*WORK TASK:*
Exact repetition of the data is the whole task.

╭─ SOURCE INFORMATION
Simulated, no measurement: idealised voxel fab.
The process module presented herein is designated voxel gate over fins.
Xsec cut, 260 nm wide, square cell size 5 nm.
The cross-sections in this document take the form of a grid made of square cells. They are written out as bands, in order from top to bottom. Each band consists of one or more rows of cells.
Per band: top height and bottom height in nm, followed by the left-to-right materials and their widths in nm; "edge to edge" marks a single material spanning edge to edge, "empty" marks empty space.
╰─

*EXERCISE RESPONSE:*
Simulated, no measurement: idealised voxel fab.
The process module presented herein is designated voxel gate over fins.
Xsec cut, 260 nm wide, square cell size 5 nm.
The cross-sections in this document take the form of a grid made of square cells. They are written out as bands, in order from top to bottom. Each band consists of one or more rows of cells.
Per band: top height and bottom height in nm, followed by the left-to-right materials and their widths in nm; "edge to edge" marks a single material spanning edge to edge, "empty" marks empty space.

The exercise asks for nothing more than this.